- [EXERCISE]:
Starting with the first line, transcribe the material exactly through to the last.

- [MATERIAL SHOWN]:
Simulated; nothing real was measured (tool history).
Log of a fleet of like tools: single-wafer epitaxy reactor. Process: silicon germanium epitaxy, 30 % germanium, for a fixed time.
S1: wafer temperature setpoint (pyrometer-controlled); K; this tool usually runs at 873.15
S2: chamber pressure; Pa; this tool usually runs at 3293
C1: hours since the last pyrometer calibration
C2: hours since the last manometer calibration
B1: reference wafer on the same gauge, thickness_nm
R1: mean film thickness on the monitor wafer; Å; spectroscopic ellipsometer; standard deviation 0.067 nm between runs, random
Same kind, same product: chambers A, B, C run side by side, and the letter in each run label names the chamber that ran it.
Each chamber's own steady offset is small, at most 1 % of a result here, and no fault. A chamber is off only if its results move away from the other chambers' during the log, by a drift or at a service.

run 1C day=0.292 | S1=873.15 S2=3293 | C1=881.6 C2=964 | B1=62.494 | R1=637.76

- [RESPONSE]:
Simulated; nothing real was measured (tool history).
Log of a fleet of like tools: single-wafer epitaxy reactor. Process: silicon germanium epitaxy, 30 % germanium, for a fixed time.
S1: wafer temperature setpoint (pyrometer-controlled); K; this tool usually runs at 873.15
S2: chamber pressure; Pa; this tool usually runs at 3293
C1: hours since the last pyrometer calibration
C2: hours since the last manometer calibration
B1: reference wafer on the same gauge, thickness_nm
R1: mean film thickness on the monitor wafer; Å; spectroscopic ellipsometer; standard deviation 0.067 nm between runs, random
Same kind, same product: chambers A, B, C run side by side, and the letter in each run label names the chamber that ran it.
Each chamber's own steady offset is small, at most 1 % of a result here, and no fault. A chamber is off only if its results move away from the other chambers' during the log, by a drift or at a service.

run 1C day=0.292 | S1=873.15 S2=3293 | C1=881.6 C2=964 | B1=62.494 | R1=637.76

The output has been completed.